## Work request
Please transcribe exactly, and only, the lines of the data below between the line holding "record lots=4 wafers=10 last-day=14" and the line holding "lots untouched by", inclusive.

## Material provided
>>>>

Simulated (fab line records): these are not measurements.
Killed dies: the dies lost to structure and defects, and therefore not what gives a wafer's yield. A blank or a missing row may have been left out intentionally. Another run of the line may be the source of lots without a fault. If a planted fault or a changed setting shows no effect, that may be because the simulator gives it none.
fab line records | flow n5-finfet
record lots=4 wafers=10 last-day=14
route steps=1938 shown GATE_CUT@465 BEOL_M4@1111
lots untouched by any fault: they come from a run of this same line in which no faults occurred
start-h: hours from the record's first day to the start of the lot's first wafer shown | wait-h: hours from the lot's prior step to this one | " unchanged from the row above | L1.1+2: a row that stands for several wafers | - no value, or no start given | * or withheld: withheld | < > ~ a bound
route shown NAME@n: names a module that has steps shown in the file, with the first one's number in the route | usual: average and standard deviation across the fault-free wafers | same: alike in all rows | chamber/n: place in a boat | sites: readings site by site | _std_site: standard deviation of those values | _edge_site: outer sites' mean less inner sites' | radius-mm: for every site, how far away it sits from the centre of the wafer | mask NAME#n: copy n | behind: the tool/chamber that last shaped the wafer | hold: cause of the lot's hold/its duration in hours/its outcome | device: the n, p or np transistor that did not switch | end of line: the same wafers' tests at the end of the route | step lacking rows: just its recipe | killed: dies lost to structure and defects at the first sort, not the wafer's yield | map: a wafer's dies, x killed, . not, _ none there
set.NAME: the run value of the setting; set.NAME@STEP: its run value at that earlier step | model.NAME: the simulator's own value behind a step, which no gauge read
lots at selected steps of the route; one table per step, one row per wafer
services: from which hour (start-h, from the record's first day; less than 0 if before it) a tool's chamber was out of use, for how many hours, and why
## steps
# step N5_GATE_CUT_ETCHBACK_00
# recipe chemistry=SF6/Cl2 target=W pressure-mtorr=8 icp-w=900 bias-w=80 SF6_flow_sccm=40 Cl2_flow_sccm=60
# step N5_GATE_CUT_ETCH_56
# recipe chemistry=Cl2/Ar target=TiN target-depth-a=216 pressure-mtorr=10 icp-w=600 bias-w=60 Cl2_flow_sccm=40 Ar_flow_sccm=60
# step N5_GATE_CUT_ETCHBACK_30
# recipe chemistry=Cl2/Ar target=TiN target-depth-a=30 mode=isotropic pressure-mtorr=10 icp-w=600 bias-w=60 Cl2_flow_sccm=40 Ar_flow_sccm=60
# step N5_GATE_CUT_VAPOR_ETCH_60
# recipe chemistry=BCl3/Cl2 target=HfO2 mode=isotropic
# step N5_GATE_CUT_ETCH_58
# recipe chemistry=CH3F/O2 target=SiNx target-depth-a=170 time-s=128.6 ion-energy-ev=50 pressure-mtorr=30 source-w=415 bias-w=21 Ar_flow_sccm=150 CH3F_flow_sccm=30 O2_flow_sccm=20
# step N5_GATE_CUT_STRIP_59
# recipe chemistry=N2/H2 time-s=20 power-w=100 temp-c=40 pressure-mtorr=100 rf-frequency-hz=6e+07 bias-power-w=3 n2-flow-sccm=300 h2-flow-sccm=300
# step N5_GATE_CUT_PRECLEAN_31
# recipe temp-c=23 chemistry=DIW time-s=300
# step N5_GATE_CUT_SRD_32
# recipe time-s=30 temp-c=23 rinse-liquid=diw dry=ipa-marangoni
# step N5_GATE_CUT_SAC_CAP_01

<<<<

## Your response
record lots=4 wafers=10 last-day=14
route steps=1938 shown GATE_CUT@465 BEOL_M4@1111
lots untouched by any fault: they come from a run of this same line in which no faults occurred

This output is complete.